• Activity
Where the listing below reaches the line containing "The step deposits", start writing out lines exactly, and stop once the line containing "Placed correctly: 6" has been written.

• Given records
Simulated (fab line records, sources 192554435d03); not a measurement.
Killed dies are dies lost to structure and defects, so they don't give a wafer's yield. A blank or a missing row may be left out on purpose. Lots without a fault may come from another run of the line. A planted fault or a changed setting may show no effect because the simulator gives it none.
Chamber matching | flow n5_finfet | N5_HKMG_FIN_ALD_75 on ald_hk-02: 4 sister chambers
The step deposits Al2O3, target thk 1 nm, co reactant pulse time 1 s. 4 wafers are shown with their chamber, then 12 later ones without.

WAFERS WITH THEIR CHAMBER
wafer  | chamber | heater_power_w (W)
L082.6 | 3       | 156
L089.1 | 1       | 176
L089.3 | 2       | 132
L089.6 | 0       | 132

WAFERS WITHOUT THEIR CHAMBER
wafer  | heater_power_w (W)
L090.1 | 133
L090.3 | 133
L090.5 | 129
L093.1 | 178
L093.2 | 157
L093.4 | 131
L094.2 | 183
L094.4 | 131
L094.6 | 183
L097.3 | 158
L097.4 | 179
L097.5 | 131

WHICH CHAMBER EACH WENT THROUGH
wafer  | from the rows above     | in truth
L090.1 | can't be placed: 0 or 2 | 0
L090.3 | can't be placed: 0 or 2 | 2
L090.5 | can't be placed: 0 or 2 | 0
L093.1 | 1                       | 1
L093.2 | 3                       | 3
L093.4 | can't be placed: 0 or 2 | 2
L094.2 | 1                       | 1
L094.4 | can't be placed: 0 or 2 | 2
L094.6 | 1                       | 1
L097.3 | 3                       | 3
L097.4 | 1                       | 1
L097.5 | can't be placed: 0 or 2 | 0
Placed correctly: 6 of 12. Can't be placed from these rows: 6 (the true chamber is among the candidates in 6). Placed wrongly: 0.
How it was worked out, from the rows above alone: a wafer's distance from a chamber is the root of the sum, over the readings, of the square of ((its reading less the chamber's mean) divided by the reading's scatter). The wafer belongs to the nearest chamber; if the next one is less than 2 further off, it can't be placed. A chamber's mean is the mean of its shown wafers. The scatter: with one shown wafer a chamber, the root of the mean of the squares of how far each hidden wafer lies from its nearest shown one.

• Expected answer
The step deposits Al2O3, target thk 1 nm, co reactant pulse time 1 s. 4 wafers are shown with their chamber, then 12 later ones without.

WAFERS WITH THEIR CHAMBER
wafer  | chamber | heater_power_w (W)
L082.6 | 3       | 156
L089.1 | 1       | 176
L089.3 | 2       | 132
L089.6 | 0       | 132

WAFERS WITHOUT THEIR CHAMBER
wafer  | heater_power_w (W)
L090.1 | 133
L090.3 | 133
L090.5 | 129
L093.1 | 178
L093.2 | 157
L093.4 | 131
L094.2 | 183
L094.4 | 131
L094.6 | 183
L097.3 | 158
L097.4 | 179
L097.5 | 131

WHICH CHAMBER EACH WENT THROUGH
wafer  | from the rows above     | in truth
L090.1 | can't be placed: 0 or 2 | 0
L090.3 | can't be placed: 0 or 2 | 2
L090.5 | can't be placed: 0 or 2 | 0
L093.1 | 1                       | 1
L093.2 | 3                       | 3
L093.4 | can't be placed: 0 or 2 | 2
L094.2 | 1                       | 1
L094.4 | can't be placed: 0 or 2 | 2
L094.6 | 1                       | 1
L097.3 | 3                       | 3
L097.4 | 1                       | 1
L097.5 | can't be placed: 0 or 2 | 0
Placed correctly: 6 of 12. Can't be placed from these rows: 6 (the true chamber is among the candidates in 6). Placed wrongly: 0.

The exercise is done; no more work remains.